* REQUIRED ACTION: Reproduce the entries from their first line up to and including the line with "At day 0.096: chamber". Leave out everything after it.

* EXTRACTED INFORMATION:
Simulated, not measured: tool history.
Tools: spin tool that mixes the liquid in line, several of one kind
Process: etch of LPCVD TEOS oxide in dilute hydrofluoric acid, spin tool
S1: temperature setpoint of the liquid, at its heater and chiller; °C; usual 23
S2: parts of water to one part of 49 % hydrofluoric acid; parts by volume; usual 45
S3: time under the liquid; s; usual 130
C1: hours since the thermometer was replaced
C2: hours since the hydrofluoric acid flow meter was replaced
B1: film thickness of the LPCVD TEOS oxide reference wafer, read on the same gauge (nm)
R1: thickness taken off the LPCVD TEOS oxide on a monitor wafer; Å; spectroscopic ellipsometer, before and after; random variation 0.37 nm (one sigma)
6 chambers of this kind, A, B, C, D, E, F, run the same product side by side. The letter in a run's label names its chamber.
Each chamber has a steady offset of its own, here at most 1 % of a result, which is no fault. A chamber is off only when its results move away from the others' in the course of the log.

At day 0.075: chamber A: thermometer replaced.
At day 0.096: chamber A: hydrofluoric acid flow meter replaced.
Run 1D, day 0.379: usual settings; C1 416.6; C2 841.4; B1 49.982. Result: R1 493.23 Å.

* YOUR RESPONSE:
Simulated, not measured: tool history.
Tools: spin tool that mixes the liquid in line, several of one kind
Process: etch of LPCVD TEOS oxide in dilute hydrofluoric acid, spin tool
S1: temperature setpoint of the liquid, at its heater and chiller; °C; usual 23
S2: parts of water to one part of 49 % hydrofluoric acid; parts by volume; usual 45
S3: time under the liquid; s; usual 130
C1: hours since the thermometer was replaced
C2: hours since the hydrofluoric acid flow meter was replaced
B1: film thickness of the LPCVD TEOS oxide reference wafer, read on the same gauge (nm)
R1: thickness taken off the LPCVD TEOS oxide on a monitor wafer; Å; spectroscopic ellipsometer, before and after; random variation 0.37 nm (one sigma)
6 chambers of this kind, A, B, C, D, E, F, run the same product side by side. The letter in a run's label names its chamber.
Each chamber has a steady offset of its own, here at most 1 % of a result, which is no fault. A chamber is off only when its results move away from the others' in the course of the log.

At day 0.075: chamber A: thermometer replaced.
At day 0.096: chamber A: hydrofluoric acid flow meter replaced.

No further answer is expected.